• **Task item**:
Range to reproduce from the entries below: the line with "For reference, the", the line with "2) CONFORMAL_DEP [material SiO2] [thk nm 15]", and every line in between. Give them exactly and give nothing else.

• **Record set**:
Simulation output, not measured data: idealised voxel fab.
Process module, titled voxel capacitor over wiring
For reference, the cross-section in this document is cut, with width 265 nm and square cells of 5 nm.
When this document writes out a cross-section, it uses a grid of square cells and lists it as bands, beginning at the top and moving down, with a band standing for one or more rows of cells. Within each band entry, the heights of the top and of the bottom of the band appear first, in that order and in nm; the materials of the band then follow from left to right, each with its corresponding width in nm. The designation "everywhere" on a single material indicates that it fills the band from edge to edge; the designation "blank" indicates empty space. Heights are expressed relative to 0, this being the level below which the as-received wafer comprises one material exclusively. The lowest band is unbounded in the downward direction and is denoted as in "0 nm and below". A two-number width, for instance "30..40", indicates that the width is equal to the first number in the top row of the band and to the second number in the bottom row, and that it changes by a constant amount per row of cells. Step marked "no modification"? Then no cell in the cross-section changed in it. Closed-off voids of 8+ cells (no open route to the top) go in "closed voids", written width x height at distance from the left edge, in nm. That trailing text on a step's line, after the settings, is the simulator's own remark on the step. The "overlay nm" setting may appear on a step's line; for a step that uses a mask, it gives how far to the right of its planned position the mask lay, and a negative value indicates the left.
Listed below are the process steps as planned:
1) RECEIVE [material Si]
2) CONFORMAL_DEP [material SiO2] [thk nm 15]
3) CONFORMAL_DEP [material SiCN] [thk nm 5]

• **Worked solution**:
For reference, the cross-section in this document is cut, with width 265 nm and square cells of 5 nm.
When this document writes out a cross-section, it uses a grid of square cells and lists it as bands, beginning at the top and moving down, with a band standing for one or more rows of cells. Within each band entry, the heights of the top and of the bottom of the band appear first, in that order and in nm; the materials of the band then follow from left to right, each with its corresponding width in nm. The designation "everywhere" on a single material indicates that it fills the band from edge to edge; the designation "blank" indicates empty space. Heights are expressed relative to 0, this being the level below which the as-received wafer comprises one material exclusively. The lowest band is unbounded in the downward direction and is denoted as in "0 nm and below". A two-number width, for instance "30..40", indicates that the width is equal to the first number in the top row of the band and to the second number in the bottom row, and that it changes by a constant amount per row of cells. Step marked "no modification"? Then no cell in the cross-section changed in it. Closed-off voids of 8+ cells (no open route to the top) go in "closed voids", written width x height at distance from the left edge, in nm. That trailing text on a step's line, after the settings, is the simulator's own remark on the step. The "overlay nm" setting may appear on a step's line; for a step that uses a mask, it gives how far to the right of its planned position the mask lay, and a negative value indicates the left.
Listed below are the process steps as planned:
1) RECEIVE [material Si]
2) CONFORMAL_DEP [material SiO2] [thk nm 15]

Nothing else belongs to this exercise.